BEGIN Data section

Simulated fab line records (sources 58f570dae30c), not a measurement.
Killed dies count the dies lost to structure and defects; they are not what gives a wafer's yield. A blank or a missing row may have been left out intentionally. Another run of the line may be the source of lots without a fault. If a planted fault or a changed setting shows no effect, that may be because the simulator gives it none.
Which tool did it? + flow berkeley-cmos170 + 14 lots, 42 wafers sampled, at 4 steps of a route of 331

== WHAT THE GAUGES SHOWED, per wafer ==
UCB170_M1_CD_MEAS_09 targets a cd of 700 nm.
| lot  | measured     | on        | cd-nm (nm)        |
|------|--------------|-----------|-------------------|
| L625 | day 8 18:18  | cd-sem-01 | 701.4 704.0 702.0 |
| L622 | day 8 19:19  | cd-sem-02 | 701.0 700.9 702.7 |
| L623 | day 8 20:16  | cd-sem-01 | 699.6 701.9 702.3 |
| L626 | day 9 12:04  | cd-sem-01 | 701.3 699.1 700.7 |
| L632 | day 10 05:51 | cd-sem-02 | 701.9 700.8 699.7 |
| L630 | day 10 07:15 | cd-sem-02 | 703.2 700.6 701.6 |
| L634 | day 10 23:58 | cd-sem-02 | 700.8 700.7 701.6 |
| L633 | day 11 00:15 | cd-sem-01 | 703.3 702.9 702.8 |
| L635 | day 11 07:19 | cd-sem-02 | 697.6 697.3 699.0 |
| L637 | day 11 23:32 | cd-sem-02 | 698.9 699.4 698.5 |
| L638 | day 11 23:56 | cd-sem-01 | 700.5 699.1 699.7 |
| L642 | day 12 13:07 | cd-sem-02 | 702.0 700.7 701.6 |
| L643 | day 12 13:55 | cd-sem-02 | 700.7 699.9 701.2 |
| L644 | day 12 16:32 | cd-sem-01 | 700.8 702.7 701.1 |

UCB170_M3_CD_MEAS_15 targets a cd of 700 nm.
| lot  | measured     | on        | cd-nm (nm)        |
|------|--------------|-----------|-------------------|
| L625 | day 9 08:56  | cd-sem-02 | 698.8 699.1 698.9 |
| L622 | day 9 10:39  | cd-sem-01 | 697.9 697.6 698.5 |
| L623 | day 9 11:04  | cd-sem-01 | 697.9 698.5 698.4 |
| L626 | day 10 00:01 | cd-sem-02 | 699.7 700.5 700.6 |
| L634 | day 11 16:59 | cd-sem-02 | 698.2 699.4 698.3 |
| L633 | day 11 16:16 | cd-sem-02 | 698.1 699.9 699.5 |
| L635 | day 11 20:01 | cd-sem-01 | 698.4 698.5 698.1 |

END Data section

Task item — Write out, from the lines above, only those from the line with "702.9 702.8 |" to the line with "UCB170_M3_CD_MEAS_15 targets a cd of 700 nm.", exactly as given, including the first and the last.

Expected answer —
| L633 | day 11 00:15 | cd-sem-01 | 703.3 702.9 702.8 |
| L635 | day 11 07:19 | cd-sem-02 | 697.6 697.3 699.0 |
| L637 | day 11 23:32 | cd-sem-02 | 698.9 699.4 698.5 |
| L638 | day 11 23:56 | cd-sem-01 | 700.5 699.1 699.7 |
| L642 | day 12 13:07 | cd-sem-02 | 702.0 700.7 701.6 |
| L643 | day 12 13:55 | cd-sem-02 | 700.7 699.9 701.2 |
| L644 | day 12 16:32 | cd-sem-01 | 700.8 702.7 701.1 |

UCB170_M3_CD_MEAS_15 targets a cd of 700 nm.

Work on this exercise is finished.